== Segment start ==
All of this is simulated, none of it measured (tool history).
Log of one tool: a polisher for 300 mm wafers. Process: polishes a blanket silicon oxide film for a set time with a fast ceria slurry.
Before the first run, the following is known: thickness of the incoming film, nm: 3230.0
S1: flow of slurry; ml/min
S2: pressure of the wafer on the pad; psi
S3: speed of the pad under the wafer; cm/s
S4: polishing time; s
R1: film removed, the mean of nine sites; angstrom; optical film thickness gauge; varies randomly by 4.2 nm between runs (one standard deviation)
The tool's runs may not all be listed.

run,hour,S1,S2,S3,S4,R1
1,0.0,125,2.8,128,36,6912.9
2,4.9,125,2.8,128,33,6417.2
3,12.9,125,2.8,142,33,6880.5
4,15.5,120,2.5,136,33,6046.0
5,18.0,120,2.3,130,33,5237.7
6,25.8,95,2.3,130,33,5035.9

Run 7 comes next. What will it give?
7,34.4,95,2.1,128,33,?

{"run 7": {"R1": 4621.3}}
== Segment end ==

Using the material above, quote the first line and each line after it, stopping at and including the line that holds "S4: polishing time; s".

All of this is simulated, none of it measured (tool history).
Log of one tool: a polisher for 300 mm wafers. Process: polishes a blanket silicon oxide film for a set time with a fast ceria slurry.
Before the first run, the following is known: thickness of the incoming film, nm: 3230.0
S1: flow of slurry; ml/min
S2: pressure of the wafer on the pad; psi
S3: speed of the pad under the wafer; cm/s
S4: polishing time; s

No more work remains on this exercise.